*** Block opens ***
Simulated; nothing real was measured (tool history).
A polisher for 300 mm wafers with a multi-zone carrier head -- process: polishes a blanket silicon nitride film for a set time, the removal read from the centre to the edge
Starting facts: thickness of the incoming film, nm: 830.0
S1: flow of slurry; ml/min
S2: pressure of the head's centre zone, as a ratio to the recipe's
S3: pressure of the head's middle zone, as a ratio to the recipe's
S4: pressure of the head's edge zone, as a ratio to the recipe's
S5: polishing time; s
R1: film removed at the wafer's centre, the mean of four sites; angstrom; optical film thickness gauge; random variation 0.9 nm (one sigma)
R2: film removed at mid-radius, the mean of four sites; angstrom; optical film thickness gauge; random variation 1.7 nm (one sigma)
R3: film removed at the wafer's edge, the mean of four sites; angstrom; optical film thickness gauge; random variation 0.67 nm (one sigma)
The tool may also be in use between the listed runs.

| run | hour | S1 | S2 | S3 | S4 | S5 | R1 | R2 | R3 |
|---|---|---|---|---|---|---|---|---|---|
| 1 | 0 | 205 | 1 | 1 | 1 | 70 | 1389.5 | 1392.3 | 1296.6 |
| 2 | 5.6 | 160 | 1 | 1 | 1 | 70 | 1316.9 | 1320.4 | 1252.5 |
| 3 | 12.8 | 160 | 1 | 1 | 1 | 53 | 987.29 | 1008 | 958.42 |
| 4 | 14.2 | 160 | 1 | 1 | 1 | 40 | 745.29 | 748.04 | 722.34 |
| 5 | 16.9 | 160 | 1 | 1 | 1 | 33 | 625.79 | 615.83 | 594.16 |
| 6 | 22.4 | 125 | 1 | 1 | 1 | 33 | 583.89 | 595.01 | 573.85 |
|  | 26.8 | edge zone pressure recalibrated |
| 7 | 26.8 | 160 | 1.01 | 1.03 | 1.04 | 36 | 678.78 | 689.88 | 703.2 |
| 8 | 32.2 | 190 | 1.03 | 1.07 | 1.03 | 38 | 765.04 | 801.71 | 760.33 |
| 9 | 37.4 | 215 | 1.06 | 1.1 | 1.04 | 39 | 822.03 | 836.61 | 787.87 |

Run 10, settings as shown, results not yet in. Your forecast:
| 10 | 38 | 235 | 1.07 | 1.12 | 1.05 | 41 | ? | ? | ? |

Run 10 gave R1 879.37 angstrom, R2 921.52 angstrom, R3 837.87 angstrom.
*** Block closes ***

▶ **ACTION ITEM**
Copy the records above exactly, beginning at the line that contains "689.88 | 703.2 |" and stopping after the line that contains "836.61 | 787.87 |".

▶ **RESULT**
| 7 | 26.8 | 160 | 1.01 | 1.03 | 1.04 | 36 | 678.78 | 689.88 | 703.2 |
| 8 | 32.2 | 190 | 1.03 | 1.07 | 1.03 | 38 | 765.04 | 801.71 | 760.33 |
| 9 | 37.4 | 215 | 1.06 | 1.1 | 1.04 | 39 | 822.03 | 836.61 | 787.87 |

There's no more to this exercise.